_Task item_
Repeat the listing below in full, exactly as it stands.

<<<<

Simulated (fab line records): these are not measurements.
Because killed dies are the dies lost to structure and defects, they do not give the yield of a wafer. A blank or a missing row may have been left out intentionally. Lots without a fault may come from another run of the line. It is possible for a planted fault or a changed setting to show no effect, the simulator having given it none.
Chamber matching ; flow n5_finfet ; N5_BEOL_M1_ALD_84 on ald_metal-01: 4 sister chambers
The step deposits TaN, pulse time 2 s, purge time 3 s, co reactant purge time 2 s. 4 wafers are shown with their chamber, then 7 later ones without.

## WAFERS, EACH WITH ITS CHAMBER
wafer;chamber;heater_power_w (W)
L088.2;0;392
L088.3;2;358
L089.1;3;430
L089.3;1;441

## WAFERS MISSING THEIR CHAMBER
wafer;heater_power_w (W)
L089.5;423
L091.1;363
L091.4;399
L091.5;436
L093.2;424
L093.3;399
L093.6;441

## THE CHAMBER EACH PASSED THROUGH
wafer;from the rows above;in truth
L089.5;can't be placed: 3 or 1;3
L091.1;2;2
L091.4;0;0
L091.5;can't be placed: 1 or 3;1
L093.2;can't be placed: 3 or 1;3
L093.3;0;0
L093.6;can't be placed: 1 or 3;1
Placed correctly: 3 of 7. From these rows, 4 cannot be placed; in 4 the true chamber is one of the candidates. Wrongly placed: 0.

>>>>

_Exercise response_
Simulated (fab line records): these are not measurements.
Because killed dies are the dies lost to structure and defects, they do not give the yield of a wafer. A blank or a missing row may have been left out intentionally. Lots without a fault may come from another run of the line. It is possible for a planted fault or a changed setting to show no effect, the simulator having given it none.
Chamber matching ; flow n5_finfet ; N5_BEOL_M1_ALD_84 on ald_metal-01: 4 sister chambers
The step deposits TaN, pulse time 2 s, purge time 3 s, co reactant purge time 2 s. 4 wafers are shown with their chamber, then 7 later ones without.

## WAFERS, EACH WITH ITS CHAMBER
wafer;chamber;heater_power_w (W)
L088.2;0;392
L088.3;2;358
L089.1;3;430
L089.3;1;441

## WAFERS MISSING THEIR CHAMBER
wafer;heater_power_w (W)
L089.5;423
L091.1;363
L091.4;399
L091.5;436
L093.2;424
L093.3;399
L093.6;441

## THE CHAMBER EACH PASSED THROUGH
wafer;from the rows above;in truth
L089.5;can't be placed: 3 or 1;3
L091.1;2;2
L091.4;0;0
L091.5;can't be placed: 1 or 3;1
L093.2;can't be placed: 3 or 1;3
L093.3;0;0
L093.6;can't be placed: 1 or 3;1
Placed correctly: 3 of 7. From these rows, 4 cannot be placed; in 4 the true chamber is one of the candidates. Wrongly placed: 0.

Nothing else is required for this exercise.